Required action:
Please return each entry in the listing exactly.

Data provided:
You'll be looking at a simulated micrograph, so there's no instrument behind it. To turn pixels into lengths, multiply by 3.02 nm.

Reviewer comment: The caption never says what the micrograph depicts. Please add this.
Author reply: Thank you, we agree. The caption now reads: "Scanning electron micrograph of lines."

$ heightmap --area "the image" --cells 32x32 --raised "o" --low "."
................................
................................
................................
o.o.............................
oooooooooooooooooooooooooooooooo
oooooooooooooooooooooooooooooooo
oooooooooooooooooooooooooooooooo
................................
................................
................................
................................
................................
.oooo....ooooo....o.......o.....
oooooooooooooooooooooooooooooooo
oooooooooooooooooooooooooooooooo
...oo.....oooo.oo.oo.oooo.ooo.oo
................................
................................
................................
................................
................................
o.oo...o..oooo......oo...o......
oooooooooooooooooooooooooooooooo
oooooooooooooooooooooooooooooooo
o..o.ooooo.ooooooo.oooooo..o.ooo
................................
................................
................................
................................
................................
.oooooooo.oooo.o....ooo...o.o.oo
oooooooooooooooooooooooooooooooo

Worked solution:
You'll be looking at a simulated micrograph, so there's no instrument behind it. To turn pixels into lengths, multiply by 3.02 nm.

Reviewer comment: The caption never says what the micrograph depicts. Please add this.
Author reply: Thank you, we agree. The caption now reads: "Scanning electron micrograph of lines."

$ heightmap --area "the image" --cells 32x32 --raised "o" --low "."
................................
................................
................................
o.o.............................
oooooooooooooooooooooooooooooooo
oooooooooooooooooooooooooooooooo
oooooooooooooooooooooooooooooooo
................................
................................
................................
................................
................................
.oooo....ooooo....o.......o.....
oooooooooooooooooooooooooooooooo
oooooooooooooooooooooooooooooooo
...oo.....oooo.oo.oo.oooo.ooo.oo
................................
................................
................................
................................
................................
o.oo...o..oooo......oo...o......
oooooooooooooooooooooooooooooooo
oooooooooooooooooooooooooooooooo
o..o.ooooo.ooooooo.oooooo..o.ooo
................................
................................
................................
................................
................................
.oooooooo.oooo.o....ooo...o.o.oo
oooooooooooooooooooooooooooooooo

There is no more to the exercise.